EXERCISE DATA Start Marker

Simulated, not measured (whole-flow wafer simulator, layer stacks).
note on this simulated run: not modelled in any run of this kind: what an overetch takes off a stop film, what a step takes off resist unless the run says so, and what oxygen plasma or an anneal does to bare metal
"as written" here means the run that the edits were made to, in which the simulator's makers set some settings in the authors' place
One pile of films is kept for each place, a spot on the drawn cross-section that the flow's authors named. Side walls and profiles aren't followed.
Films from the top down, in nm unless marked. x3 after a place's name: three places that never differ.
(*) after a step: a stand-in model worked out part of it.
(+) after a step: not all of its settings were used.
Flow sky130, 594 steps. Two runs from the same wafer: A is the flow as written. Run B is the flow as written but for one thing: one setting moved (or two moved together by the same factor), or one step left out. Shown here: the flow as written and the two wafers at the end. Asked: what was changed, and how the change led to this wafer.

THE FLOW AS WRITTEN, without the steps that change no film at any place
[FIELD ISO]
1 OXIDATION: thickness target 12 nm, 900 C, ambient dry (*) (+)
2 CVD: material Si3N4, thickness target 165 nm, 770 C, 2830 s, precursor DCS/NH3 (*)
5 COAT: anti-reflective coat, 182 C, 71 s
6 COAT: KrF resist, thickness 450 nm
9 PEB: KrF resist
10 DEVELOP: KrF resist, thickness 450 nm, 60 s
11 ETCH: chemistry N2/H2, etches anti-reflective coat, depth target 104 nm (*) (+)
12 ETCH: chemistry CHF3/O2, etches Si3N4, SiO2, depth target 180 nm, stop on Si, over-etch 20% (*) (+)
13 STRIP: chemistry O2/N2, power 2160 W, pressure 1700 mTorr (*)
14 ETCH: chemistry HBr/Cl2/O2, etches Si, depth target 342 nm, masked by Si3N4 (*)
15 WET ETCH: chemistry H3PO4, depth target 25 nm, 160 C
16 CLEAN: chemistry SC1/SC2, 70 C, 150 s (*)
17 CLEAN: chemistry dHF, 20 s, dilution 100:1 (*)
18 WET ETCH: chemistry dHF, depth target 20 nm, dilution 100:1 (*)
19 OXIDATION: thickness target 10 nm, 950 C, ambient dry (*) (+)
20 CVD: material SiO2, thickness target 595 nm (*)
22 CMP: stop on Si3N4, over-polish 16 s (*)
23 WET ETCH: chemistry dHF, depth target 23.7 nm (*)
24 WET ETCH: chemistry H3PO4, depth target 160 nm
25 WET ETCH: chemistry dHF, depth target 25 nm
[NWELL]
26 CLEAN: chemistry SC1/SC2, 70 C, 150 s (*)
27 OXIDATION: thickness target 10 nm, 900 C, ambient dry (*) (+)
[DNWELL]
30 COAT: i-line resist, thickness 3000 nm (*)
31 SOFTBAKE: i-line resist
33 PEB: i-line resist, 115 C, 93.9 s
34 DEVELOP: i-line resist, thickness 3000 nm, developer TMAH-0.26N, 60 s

EXERCISE DATA End Marker

- BRIEF -
Reproduce exactly, please, only the lines from the start of the data above to the line that contains "note on this", with both ends kept.

- RESPONSE AREA -
Simulated, not measured (whole-flow wafer simulator, layer stacks).
note on this simulated run: not modelled in any run of this kind: what an overetch takes off a stop film, what a step takes off resist unless the run says so, and what oxygen plasma or an anneal does to bare metal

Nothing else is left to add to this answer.